— EXERCISE —
Repeat the entries beneath in their entirety, precisely as given.

— SUPPLIED ENTRIES —
== Segment start ==

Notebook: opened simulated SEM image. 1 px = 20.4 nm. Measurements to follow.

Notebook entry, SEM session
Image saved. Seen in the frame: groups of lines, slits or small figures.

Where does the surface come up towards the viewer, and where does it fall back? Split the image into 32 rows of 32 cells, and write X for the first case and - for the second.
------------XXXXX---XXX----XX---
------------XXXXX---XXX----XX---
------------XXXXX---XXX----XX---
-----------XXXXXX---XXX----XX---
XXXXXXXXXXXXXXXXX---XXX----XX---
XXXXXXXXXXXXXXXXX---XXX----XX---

== Segment end ==

— YOUR SOLUTION —
Notebook: opened simulated SEM image. 1 px = 20.4 nm. Measurements to follow.

Notebook entry, SEM session
Image saved. Seen in the frame: groups of lines, slits or small figures.

Where does the surface come up towards the viewer, and where does it fall back? Split the image into 32 rows of 32 cells, and write X for the first case and - for the second.
------------XXXXX---XXX----XX---
------------XXXXX---XXX----XX---
------------XXXXX---XXX----XX---
-----------XXXXXX---XXX----XX---
XXXXXXXXXXXXXXXXX---XXX----XX---
XXXXXXXXXXXXXXXXX---XXX----XX---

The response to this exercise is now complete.